=====

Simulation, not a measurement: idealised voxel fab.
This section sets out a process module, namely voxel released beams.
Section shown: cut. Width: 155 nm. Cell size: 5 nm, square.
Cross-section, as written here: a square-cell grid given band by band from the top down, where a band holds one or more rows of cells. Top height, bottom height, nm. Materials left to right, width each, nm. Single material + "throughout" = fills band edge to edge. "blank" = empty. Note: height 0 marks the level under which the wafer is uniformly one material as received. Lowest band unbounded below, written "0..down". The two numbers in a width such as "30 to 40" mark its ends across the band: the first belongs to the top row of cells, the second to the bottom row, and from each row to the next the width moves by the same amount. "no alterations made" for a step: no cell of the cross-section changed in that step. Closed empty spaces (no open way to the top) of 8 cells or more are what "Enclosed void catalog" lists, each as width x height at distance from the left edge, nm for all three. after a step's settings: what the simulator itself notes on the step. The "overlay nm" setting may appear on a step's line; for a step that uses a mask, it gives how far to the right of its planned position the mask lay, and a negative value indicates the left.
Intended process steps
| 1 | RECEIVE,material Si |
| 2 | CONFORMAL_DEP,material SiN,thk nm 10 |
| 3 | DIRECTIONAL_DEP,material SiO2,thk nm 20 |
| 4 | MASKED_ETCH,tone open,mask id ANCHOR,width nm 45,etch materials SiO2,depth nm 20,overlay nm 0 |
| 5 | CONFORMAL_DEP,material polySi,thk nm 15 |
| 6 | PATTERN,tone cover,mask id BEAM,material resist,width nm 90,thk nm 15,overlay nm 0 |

=====

(Work item): Word for word, the whole listing should be given again.

(Exercise solution):
Simulation, not a measurement: idealised voxel fab.
This section sets out a process module, namely voxel released beams.
Section shown: cut. Width: 155 nm. Cell size: 5 nm, square.
Cross-section, as written here: a square-cell grid given band by band from the top down, where a band holds one or more rows of cells. Top height, bottom height, nm. Materials left to right, width each, nm. Single material + "throughout" = fills band edge to edge. "blank" = empty. Note: height 0 marks the level under which the wafer is uniformly one material as received. Lowest band unbounded below, written "0..down". The two numbers in a width such as "30 to 40" mark its ends across the band: the first belongs to the top row of cells, the second to the bottom row, and from each row to the next the width moves by the same amount. "no alterations made" for a step: no cell of the cross-section changed in that step. Closed empty spaces (no open way to the top) of 8 cells or more are what "Enclosed void catalog" lists, each as width x height at distance from the left edge, nm for all three. after a step's settings: what the simulator itself notes on the step. The "overlay nm" setting may appear on a step's line; for a step that uses a mask, it gives how far to the right of its planned position the mask lay, and a negative value indicates the left.
Intended process steps
| 1 | RECEIVE,material Si |
| 2 | CONFORMAL_DEP,material SiN,thk nm 10 |
| 3 | DIRECTIONAL_DEP,material SiO2,thk nm 20 |
| 4 | MASKED_ETCH,tone open,mask id ANCHOR,width nm 45,etch materials SiO2,depth nm 20,overlay nm 0 |
| 5 | CONFORMAL_DEP,material polySi,thk nm 15 |
| 6 | PATTERN,tone cover,mask id BEAM,material resist,width nm 90,thk nm 15,overlay nm 0 |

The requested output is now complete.